Assigned task:
Please keep to the lines below from the one with "## WAFERS MISSING THEIR CHAMBER" through the one with "L093.1;can't be placed: 2 or 1 or 0;2", and restate them word for word, ends included.

Data supplied:
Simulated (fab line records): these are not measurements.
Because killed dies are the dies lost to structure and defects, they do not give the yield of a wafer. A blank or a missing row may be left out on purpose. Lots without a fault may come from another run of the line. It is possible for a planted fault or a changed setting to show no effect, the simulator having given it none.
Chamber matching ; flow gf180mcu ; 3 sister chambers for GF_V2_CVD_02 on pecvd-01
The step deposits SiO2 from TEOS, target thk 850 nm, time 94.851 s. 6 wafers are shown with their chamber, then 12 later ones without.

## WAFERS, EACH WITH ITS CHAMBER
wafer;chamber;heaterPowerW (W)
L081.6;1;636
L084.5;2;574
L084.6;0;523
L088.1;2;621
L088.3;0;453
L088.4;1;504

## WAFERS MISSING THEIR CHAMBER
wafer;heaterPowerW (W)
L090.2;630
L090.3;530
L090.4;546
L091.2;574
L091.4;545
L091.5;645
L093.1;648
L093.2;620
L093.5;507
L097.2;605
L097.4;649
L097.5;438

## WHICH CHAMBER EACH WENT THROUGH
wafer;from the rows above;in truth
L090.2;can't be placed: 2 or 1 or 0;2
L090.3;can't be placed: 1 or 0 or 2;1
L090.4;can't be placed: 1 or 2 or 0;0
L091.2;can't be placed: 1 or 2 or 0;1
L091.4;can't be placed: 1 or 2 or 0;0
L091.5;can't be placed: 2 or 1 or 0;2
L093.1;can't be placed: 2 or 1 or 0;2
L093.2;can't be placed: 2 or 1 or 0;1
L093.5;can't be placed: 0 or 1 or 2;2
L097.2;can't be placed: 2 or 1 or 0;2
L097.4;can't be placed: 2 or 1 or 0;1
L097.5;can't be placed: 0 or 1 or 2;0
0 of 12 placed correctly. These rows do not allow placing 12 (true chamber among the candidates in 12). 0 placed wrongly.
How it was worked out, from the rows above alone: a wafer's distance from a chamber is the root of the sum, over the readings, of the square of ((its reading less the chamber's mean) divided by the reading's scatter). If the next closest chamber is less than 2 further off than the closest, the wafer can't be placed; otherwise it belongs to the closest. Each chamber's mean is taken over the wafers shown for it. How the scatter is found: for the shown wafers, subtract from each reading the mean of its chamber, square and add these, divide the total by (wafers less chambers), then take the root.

Expected answer:
## WAFERS MISSING THEIR CHAMBER
wafer;heaterPowerW (W)
L090.2;630
L090.3;530
L090.4;546
L091.2;574
L091.4;545
L091.5;645
L093.1;648
L093.2;620
L093.5;507
L097.2;605
L097.4;649
L097.5;438

## WHICH CHAMBER EACH WENT THROUGH
wafer;from the rows above;in truth
L090.2;can't be placed: 2 or 1 or 0;2
L090.3;can't be placed: 1 or 0 or 2;1
L090.4;can't be placed: 1 or 2 or 0;0
L091.2;can't be placed: 1 or 2 or 0;1
L091.4;can't be placed: 1 or 2 or 0;0
L091.5;can't be placed: 2 or 1 or 0;2
L093.1;can't be placed: 2 or 1 or 0;2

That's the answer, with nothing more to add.